Data to examine:
##########
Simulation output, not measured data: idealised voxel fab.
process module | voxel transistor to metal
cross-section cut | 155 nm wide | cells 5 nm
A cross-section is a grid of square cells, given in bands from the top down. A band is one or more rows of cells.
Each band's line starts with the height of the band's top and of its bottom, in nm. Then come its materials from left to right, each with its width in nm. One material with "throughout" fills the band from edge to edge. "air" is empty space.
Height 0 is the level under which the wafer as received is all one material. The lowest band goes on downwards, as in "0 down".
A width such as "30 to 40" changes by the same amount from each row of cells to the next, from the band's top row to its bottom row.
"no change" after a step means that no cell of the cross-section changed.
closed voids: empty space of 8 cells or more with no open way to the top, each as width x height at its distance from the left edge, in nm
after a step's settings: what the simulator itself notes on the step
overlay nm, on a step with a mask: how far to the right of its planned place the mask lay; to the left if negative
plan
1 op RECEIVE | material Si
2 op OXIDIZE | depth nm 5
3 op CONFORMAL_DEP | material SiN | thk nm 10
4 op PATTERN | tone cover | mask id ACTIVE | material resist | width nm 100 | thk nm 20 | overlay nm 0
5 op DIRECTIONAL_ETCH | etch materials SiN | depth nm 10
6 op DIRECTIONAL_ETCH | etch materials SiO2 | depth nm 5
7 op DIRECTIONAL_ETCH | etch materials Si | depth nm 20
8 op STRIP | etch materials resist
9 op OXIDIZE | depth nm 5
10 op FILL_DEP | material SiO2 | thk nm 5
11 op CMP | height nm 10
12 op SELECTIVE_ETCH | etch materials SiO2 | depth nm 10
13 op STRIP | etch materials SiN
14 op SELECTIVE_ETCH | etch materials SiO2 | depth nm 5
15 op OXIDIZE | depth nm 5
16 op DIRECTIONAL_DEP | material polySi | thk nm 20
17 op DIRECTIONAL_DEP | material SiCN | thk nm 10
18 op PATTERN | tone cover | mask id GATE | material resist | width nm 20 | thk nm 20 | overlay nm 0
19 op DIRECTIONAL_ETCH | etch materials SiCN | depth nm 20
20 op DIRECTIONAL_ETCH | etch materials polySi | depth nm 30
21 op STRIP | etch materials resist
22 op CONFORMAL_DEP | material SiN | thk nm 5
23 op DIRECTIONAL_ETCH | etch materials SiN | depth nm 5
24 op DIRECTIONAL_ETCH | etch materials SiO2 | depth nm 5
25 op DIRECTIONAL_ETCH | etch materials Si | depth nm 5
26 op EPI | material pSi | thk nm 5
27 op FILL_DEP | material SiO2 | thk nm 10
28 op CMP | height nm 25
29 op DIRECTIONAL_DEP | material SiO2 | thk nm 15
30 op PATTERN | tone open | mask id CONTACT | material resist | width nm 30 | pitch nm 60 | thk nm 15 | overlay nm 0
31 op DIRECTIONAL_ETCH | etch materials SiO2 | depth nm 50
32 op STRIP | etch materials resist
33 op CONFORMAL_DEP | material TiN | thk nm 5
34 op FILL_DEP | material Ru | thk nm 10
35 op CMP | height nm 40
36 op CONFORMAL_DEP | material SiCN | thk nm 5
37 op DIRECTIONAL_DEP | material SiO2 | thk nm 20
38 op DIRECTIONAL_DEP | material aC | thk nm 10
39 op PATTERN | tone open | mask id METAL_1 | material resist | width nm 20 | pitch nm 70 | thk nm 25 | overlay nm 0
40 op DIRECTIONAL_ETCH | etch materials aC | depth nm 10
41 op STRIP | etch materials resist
##########

Reproduce only the lines above spanning from the line containing "A width such" through the line containing "13 op STRIP | etch materials SiN", word for word.

A width such as "30 to 40" changes by the same amount from each row of cells to the next, from the band's top row to its bottom row.
"no change" after a step means that no cell of the cross-section changed.
closed voids: empty space of 8 cells or more with no open way to the top, each as width x height at its distance from the left edge, in nm
after a step's settings: what the simulator itself notes on the step
overlay nm, on a step with a mask: how far to the right of its planned place the mask lay; to the left if negative
plan
1 op RECEIVE | material Si
2 op OXIDIZE | depth nm 5
3 op CONFORMAL_DEP | material SiN | thk nm 10
4 op PATTERN | tone cover | mask id ACTIVE | material resist | width nm 100 | thk nm 20 | overlay nm 0
5 op DIRECTIONAL_ETCH | etch materials SiN | depth nm 10
6 op DIRECTIONAL_ETCH | etch materials SiO2 | depth nm 5
7 op DIRECTIONAL_ETCH | etch materials Si | depth nm 20
8 op STRIP | etch materials resist
9 op OXIDIZE | depth nm 5
10 op FILL_DEP | material SiO2 | thk nm 5
11 op CMP | height nm 10
12 op SELECTIVE_ETCH | etch materials SiO2 | depth nm 10
13 op STRIP | etch materials SiN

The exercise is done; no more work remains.